Extracted information:
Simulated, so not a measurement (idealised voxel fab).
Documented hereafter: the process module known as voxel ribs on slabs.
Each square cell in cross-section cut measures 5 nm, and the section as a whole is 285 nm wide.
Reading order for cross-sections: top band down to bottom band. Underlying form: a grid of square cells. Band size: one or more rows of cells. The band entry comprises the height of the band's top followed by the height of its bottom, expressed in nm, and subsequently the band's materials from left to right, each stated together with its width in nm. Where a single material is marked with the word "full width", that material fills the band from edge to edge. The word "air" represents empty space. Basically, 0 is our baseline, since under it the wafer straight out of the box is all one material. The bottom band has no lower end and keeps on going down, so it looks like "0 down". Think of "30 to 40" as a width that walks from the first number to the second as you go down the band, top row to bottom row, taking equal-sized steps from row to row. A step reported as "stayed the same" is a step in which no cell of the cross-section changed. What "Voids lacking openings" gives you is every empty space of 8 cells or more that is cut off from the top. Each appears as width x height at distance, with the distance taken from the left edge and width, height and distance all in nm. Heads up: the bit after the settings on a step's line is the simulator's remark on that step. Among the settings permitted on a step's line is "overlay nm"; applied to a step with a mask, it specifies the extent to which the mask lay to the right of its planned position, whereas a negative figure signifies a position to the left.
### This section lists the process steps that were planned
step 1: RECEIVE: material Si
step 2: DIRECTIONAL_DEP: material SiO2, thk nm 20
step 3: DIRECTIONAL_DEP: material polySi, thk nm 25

Exercise:
Extract the complete listing verbatim.

Answer box:
Simulated, so not a measurement (idealised voxel fab).
Documented hereafter: the process module known as voxel ribs on slabs.
Each square cell in cross-section cut measures 5 nm, and the section as a whole is 285 nm wide.
Reading order for cross-sections: top band down to bottom band. Underlying form: a grid of square cells. Band size: one or more rows of cells. The band entry comprises the height of the band's top followed by the height of its bottom, expressed in nm, and subsequently the band's materials from left to right, each stated together with its width in nm. Where a single material is marked with the word "full width", that material fills the band from edge to edge. The word "air" represents empty space. Basically, 0 is our baseline, since under it the wafer straight out of the box is all one material. The bottom band has no lower end and keeps on going down, so it looks like "0 down". Think of "30 to 40" as a width that walks from the first number to the second as you go down the band, top row to bottom row, taking equal-sized steps from row to row. A step reported as "stayed the same" is a step in which no cell of the cross-section changed. What "Voids lacking openings" gives you is every empty space of 8 cells or more that is cut off from the top. Each appears as width x height at distance, with the distance taken from the left edge and width, height and distance all in nm. Heads up: the bit after the settings on a step's line is the simulator's remark on that step. Among the settings permitted on a step's line is "overlay nm"; applied to a step with a mask, it specifies the extent to which the mask lay to the right of its planned position, whereas a negative figure signifies a position to the left.
### This section lists the process steps that were planned
step 1: RECEIVE: material Si
step 2: DIRECTIONAL_DEP: material SiO2, thk nm 20
step 3: DIRECTIONAL_DEP: material polySi, thk nm 25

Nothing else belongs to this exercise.